■ Supplied records:
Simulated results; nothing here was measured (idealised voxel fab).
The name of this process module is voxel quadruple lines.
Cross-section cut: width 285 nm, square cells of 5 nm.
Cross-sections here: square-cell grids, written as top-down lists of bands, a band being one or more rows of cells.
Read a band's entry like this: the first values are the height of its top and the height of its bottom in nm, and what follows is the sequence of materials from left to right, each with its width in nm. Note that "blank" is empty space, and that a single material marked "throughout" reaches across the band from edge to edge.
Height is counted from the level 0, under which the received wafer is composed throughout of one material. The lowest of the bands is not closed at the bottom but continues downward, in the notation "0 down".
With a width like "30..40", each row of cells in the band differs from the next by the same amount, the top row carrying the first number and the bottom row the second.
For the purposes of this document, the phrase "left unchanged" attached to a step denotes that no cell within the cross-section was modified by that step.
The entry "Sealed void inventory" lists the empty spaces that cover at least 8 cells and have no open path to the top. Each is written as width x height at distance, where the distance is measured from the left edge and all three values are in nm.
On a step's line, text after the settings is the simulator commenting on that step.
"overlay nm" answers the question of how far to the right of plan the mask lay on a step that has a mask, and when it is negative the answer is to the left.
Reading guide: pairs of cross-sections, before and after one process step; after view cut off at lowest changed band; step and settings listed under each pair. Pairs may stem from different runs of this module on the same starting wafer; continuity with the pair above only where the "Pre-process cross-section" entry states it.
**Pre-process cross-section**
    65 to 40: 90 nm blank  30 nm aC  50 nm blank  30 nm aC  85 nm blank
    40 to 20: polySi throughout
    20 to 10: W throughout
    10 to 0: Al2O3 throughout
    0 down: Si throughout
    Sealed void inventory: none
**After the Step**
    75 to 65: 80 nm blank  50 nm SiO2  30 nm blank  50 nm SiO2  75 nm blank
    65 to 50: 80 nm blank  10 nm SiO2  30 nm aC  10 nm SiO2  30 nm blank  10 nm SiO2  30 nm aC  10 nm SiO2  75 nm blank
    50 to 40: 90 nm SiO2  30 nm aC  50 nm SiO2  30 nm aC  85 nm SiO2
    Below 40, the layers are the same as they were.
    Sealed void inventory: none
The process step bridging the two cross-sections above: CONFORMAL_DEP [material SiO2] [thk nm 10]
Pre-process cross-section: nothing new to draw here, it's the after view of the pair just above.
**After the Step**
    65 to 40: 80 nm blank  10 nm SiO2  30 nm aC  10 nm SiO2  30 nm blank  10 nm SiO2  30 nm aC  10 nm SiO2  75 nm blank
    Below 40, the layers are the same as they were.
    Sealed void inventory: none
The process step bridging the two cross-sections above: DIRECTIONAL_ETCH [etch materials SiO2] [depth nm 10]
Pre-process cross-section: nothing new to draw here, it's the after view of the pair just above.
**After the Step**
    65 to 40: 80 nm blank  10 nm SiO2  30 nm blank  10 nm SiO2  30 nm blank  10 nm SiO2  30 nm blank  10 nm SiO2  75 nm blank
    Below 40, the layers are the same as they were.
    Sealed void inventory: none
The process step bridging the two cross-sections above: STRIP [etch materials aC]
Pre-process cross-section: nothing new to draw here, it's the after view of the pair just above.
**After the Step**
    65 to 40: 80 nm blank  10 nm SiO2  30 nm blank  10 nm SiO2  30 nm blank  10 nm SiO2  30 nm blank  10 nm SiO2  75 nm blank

■ Task item:
Up to and including the line with "Cross-sections here: square-cell", restate the records above word for word from the very first line.

■ Your solution:
Simulated results; nothing here was measured (idealised voxel fab).
The name of this process module is voxel quadruple lines.
Cross-section cut: width 285 nm, square cells of 5 nm.
Cross-sections here: square-cell grids, written as top-down lists of bands, a band being one or more rows of cells.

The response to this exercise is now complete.